*** EXERCISE DATA Section Begins ***
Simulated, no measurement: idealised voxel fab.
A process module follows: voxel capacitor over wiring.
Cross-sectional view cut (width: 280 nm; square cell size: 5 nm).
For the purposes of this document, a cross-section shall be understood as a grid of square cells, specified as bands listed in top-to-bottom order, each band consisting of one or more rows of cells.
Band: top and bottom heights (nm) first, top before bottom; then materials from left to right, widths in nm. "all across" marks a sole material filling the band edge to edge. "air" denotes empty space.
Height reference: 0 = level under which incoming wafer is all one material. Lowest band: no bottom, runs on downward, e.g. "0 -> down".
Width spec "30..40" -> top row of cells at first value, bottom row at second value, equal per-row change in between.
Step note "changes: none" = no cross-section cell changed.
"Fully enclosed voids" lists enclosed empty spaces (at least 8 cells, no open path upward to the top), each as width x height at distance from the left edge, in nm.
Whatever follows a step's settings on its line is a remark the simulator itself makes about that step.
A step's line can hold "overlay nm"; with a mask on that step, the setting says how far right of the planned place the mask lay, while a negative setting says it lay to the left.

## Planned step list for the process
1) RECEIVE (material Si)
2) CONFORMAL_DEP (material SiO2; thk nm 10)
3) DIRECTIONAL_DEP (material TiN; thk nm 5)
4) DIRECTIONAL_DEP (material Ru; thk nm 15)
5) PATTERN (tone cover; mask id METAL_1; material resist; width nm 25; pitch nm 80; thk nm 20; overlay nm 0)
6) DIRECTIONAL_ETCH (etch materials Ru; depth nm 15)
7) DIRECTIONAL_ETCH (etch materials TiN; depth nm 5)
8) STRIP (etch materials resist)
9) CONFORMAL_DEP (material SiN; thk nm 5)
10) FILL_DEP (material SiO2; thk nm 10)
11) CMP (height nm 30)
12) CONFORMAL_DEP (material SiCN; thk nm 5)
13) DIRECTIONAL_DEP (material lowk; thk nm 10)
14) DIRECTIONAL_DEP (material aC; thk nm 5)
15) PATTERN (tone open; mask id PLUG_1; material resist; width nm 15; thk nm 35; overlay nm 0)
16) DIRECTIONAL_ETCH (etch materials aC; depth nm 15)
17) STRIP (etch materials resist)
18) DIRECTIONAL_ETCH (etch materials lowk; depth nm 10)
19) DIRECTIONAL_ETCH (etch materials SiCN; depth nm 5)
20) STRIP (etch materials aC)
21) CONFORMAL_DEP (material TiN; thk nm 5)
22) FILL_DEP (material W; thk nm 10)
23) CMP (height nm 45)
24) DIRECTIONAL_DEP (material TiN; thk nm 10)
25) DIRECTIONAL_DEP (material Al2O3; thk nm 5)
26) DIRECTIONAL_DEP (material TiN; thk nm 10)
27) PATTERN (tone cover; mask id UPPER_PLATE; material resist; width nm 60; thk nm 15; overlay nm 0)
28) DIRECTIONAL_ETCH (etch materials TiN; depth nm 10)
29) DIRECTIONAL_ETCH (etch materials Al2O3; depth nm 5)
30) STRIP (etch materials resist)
*** EXERCISE DATA Section Ends ***

- WORK ITEM -
Give again, exactly as written, the lines running from the first line of the data above through the line that contains "For the purposes".

- ANSWER AREA -
Simulated, no measurement: idealised voxel fab.
A process module follows: voxel capacitor over wiring.
Cross-sectional view cut (width: 280 nm; square cell size: 5 nm).
For the purposes of this document, a cross-section shall be understood as a grid of square cells, specified as bands listed in top-to-bottom order, each band consisting of one or more rows of cells.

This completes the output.